▸ DATA SUPPLIED
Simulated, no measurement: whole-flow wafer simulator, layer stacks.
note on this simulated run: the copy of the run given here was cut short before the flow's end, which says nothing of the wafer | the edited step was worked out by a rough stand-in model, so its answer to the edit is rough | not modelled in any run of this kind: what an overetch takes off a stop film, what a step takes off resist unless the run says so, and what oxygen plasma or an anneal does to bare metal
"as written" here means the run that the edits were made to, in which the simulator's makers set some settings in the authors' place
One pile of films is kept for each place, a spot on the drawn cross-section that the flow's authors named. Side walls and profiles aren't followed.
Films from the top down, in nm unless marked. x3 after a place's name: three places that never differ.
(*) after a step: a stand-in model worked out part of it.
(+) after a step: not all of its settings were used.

▸ BRIEF
Set down an exact copy of the entries above.

▸ TASK ANSWER
Simulated, no measurement: whole-flow wafer simulator, layer stacks.
note on this simulated run: the copy of the run given here was cut short before the flow's end, which says nothing of the wafer | the edited step was worked out by a rough stand-in model, so its answer to the edit is rough | not modelled in any run of this kind: what an overetch takes off a stop film, what a step takes off resist unless the run says so, and what oxygen plasma or an anneal does to bare metal
"as written" here means the run that the edits were made to, in which the simulator's makers set some settings in the authors' place
One pile of films is kept for each place, a spot on the drawn cross-section that the flow's authors named. Side walls and profiles aren't followed.
Films from the top down, in nm unless marked. x3 after a place's name: three places that never differ.
(*) after a step: a stand-in model worked out part of it.
(+) after a step: not all of its settings were used.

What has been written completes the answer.